▸ **ACTIVITY**:
Repeat the stretch of entries below from the line with "A pile is written" through the line with "(also at 9 further places)". Include both ends and add nothing.

-*-
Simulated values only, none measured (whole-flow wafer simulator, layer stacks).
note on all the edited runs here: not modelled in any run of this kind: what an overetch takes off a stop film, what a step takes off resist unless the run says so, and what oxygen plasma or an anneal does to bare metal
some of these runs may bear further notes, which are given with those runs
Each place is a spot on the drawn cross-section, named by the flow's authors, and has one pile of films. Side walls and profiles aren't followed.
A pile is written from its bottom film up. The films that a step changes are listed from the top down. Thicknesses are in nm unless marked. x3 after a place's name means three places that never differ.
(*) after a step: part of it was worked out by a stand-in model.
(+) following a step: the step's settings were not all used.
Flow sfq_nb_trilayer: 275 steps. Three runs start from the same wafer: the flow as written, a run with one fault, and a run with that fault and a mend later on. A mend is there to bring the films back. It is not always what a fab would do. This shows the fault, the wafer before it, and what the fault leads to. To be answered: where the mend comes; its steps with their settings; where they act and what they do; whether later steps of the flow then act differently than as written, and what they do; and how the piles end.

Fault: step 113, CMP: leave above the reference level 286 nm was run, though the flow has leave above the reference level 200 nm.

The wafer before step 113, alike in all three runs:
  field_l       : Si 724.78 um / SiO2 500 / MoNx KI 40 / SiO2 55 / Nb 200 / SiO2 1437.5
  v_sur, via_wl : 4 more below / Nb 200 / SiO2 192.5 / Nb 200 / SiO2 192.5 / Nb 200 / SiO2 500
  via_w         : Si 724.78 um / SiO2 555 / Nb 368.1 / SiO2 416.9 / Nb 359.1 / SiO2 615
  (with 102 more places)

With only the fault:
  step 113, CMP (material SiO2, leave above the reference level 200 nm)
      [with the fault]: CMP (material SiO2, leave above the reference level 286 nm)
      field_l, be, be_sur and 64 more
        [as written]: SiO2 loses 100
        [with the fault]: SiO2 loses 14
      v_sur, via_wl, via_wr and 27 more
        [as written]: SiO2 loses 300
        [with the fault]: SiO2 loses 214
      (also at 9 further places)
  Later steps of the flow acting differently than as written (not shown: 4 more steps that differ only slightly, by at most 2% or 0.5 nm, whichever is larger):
-*-

▸ **TASK RESULT**:
A pile is written from its bottom film up. The films that a step changes are listed from the top down. Thicknesses are in nm unless marked. x3 after a place's name means three places that never differ.
(*) after a step: part of it was worked out by a stand-in model.
(+) following a step: the step's settings were not all used.
Flow sfq_nb_trilayer: 275 steps. Three runs start from the same wafer: the flow as written, a run with one fault, and a run with that fault and a mend later on. A mend is there to bring the films back. It is not always what a fab would do. This shows the fault, the wafer before it, and what the fault leads to. To be answered: where the mend comes; its steps with their settings; where they act and what they do; whether later steps of the flow then act differently than as written, and what they do; and how the piles end.

Fault: step 113, CMP: leave above the reference level 286 nm was run, though the flow has leave above the reference level 200 nm.

The wafer before step 113, alike in all three runs:
  field_l       : Si 724.78 um / SiO2 500 / MoNx KI 40 / SiO2 55 / Nb 200 / SiO2 1437.5
  v_sur, via_wl : 4 more below / Nb 200 / SiO2 192.5 / Nb 200 / SiO2 192.5 / Nb 200 / SiO2 500
  via_w         : Si 724.78 um / SiO2 555 / Nb 368.1 / SiO2 416.9 / Nb 359.1 / SiO2 615
  (with 102 more places)

With only the fault:
  step 113, CMP (material SiO2, leave above the reference level 200 nm)
      [with the fault]: CMP (material SiO2, leave above the reference level 286 nm)
      field_l, be, be_sur and 64 more
        [as written]: SiO2 loses 100
        [with the fault]: SiO2 loses 14
      v_sur, via_wl, via_wr and 27 more
        [as written]: SiO2 loses 300
        [with the fault]: SiO2 loses 214
      (also at 9 further places)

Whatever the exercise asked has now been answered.